Raw data:

○ ○ ○ ○ ○

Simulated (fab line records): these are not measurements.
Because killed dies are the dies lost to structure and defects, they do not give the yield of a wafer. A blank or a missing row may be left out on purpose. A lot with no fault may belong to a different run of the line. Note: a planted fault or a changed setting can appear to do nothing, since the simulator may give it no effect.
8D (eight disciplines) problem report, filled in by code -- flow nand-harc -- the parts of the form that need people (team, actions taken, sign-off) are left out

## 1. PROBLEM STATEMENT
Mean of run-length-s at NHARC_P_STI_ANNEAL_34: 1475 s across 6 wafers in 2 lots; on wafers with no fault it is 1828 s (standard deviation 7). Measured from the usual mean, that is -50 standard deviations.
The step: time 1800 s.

○ ○ ○ ○ ○

Work order:
Every record, from the first to the last, should be transcribed exactly.

Exercise solution:
Simulated (fab line records): these are not measurements.
Because killed dies are the dies lost to structure and defects, they do not give the yield of a wafer. A blank or a missing row may be left out on purpose. A lot with no fault may belong to a different run of the line. Note: a planted fault or a changed setting can appear to do nothing, since the simulator may give it no effect.
8D (eight disciplines) problem report, filled in by code -- flow nand-harc -- the parts of the form that need people (team, actions taken, sign-off) are left out

## 1. PROBLEM STATEMENT
Mean of run-length-s at NHARC_P_STI_ANNEAL_34: 1475 s across 6 wafers in 2 lots; on wafers with no fault it is 1828 s (standard deviation 7). Measured from the usual mean, that is -50 standard deviations.
The step: time 1800 s.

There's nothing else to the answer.